= Beginning of Section =

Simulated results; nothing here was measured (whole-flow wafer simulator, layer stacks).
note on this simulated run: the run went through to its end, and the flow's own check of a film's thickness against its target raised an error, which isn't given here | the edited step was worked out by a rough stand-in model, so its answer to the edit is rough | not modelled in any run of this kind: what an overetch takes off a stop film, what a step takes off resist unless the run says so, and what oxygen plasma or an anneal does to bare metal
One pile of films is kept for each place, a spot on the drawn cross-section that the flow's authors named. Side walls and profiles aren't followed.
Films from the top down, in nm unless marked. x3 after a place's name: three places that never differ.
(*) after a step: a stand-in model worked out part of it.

= End of Section =

Each record needs to be duplicated exactly.

Simulated results; nothing here was measured (whole-flow wafer simulator, layer stacks).
note on this simulated run: the run went through to its end, and the flow's own check of a film's thickness against its target raised an error, which isn't given here | the edited step was worked out by a rough stand-in model, so its answer to the edit is rough | not modelled in any run of this kind: what an overetch takes off a stop film, what a step takes off resist unless the run says so, and what oxygen plasma or an anneal does to bare metal
One pile of films is kept for each place, a spot on the drawn cross-section that the flow's authors named. Side walls and profiles aren't followed.
Films from the top down, in nm unless marked. x3 after a place's name: three places that never differ.
(*) after a step: a stand-in model worked out part of it.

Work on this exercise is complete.